• Requirement
Return, word for word, the lines of the listing below from the one with "7. DIRECTIONAL_ETCH with" through the one with "18. CMP with height nm 20", and no other lines.

(Given records Opens)
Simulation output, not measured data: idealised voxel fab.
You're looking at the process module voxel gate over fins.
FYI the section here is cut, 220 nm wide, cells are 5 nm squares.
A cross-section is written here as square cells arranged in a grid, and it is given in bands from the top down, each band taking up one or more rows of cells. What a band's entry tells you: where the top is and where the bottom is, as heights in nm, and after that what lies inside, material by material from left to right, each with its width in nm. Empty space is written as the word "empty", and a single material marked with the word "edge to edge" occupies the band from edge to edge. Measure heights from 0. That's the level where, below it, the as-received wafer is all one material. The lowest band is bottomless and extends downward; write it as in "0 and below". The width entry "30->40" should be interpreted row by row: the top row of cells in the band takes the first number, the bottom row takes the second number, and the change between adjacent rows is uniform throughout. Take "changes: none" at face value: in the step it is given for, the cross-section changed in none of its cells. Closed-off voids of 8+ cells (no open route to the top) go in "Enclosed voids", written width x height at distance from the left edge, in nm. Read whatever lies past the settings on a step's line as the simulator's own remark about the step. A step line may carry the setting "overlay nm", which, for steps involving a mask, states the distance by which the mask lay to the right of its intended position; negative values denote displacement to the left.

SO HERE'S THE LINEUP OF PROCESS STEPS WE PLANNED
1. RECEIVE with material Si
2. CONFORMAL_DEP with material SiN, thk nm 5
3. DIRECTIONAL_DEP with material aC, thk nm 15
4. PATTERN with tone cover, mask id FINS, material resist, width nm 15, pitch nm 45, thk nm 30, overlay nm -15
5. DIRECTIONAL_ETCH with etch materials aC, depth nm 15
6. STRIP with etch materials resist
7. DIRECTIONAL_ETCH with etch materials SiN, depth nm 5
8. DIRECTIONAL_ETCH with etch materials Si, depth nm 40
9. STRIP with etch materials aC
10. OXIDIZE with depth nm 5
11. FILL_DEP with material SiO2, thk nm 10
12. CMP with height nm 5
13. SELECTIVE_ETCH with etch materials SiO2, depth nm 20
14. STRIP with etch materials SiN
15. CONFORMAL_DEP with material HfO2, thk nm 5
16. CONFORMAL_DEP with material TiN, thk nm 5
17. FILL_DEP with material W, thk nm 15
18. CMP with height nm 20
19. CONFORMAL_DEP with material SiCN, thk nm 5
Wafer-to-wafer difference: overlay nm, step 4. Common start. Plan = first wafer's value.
(Given records Closes)

• Written response
7. DIRECTIONAL_ETCH with etch materials SiN, depth nm 5
8. DIRECTIONAL_ETCH with etch materials Si, depth nm 40
9. STRIP with etch materials aC
10. OXIDIZE with depth nm 5
11. FILL_DEP with material SiO2, thk nm 10
12. CMP with height nm 5
13. SELECTIVE_ETCH with etch materials SiO2, depth nm 20
14. STRIP with etch materials SiN
15. CONFORMAL_DEP with material HfO2, thk nm 5
16. CONFORMAL_DEP with material TiN, thk nm 5
17. FILL_DEP with material W, thk nm 15
18. CMP with height nm 20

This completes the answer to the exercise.